**Work order:** Of the entries below, return exactly those lines that fall between the one containing "The steps planned" and the one containing "16 CMP: height nm 60", the two end lines included.

**Data for review:**
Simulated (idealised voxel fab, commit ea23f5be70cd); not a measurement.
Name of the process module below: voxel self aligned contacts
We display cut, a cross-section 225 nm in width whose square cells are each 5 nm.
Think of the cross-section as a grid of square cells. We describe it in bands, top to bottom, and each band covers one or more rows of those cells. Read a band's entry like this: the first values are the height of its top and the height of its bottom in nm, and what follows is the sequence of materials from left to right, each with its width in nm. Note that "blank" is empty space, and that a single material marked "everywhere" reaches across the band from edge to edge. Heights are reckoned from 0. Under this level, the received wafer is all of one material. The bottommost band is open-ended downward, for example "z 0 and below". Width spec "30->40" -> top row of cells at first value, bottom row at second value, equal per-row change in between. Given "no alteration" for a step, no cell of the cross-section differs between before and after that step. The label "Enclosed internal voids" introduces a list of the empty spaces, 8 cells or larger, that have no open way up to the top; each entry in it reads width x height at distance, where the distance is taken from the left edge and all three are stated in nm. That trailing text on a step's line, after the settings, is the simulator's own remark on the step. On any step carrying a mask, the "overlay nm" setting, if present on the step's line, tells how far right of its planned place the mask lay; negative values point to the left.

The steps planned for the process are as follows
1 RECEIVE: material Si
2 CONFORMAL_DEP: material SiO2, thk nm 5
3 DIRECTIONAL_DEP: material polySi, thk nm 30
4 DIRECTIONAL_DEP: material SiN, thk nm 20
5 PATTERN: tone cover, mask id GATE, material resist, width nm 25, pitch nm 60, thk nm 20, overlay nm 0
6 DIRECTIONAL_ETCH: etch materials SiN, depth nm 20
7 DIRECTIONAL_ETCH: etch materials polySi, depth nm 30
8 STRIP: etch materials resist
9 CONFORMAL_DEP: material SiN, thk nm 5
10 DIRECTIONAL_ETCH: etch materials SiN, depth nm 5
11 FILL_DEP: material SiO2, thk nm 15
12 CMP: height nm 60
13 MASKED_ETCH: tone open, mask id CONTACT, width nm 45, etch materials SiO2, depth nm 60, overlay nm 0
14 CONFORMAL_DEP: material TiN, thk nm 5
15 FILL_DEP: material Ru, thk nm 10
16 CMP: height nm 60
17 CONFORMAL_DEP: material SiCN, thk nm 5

**Response area:**
The steps planned for the process are as follows
1 RECEIVE: material Si
2 CONFORMAL_DEP: material SiO2, thk nm 5
3 DIRECTIONAL_DEP: material polySi, thk nm 30
4 DIRECTIONAL_DEP: material SiN, thk nm 20
5 PATTERN: tone cover, mask id GATE, material resist, width nm 25, pitch nm 60, thk nm 20, overlay nm 0
6 DIRECTIONAL_ETCH: etch materials SiN, depth nm 20
7 DIRECTIONAL_ETCH: etch materials polySi, depth nm 30
8 STRIP: etch materials resist
9 CONFORMAL_DEP: material SiN, thk nm 5
10 DIRECTIONAL_ETCH: etch materials SiN, depth nm 5
11 FILL_DEP: material SiO2, thk nm 15
12 CMP: height nm 60
13 MASKED_ETCH: tone open, mask id CONTACT, width nm 45, etch materials SiO2, depth nm 60, overlay nm 0
14 CONFORMAL_DEP: material TiN, thk nm 5
15 FILL_DEP: material Ru, thk nm 10
16 CMP: height nm 60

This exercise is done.